WORK INSTRUCTION. Repeat the data that follows, keeping every character intact.

╔══

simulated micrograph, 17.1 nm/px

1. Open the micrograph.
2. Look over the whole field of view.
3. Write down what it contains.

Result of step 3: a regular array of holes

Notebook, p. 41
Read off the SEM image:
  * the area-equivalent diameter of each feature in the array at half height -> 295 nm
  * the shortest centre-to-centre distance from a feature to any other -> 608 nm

╚══

EXERCISE ANSWER.
simulated micrograph, 17.1 nm/px

1. Open the micrograph.
2. Look over the whole field of view.
3. Write down what it contains.

Result of step 3: a regular array of holes

Notebook, p. 41
Read off the SEM image:
  * the area-equivalent diameter of each feature in the array at half height -> 295 nm
  * the shortest centre-to-centre distance from a feature to any other -> 608 nm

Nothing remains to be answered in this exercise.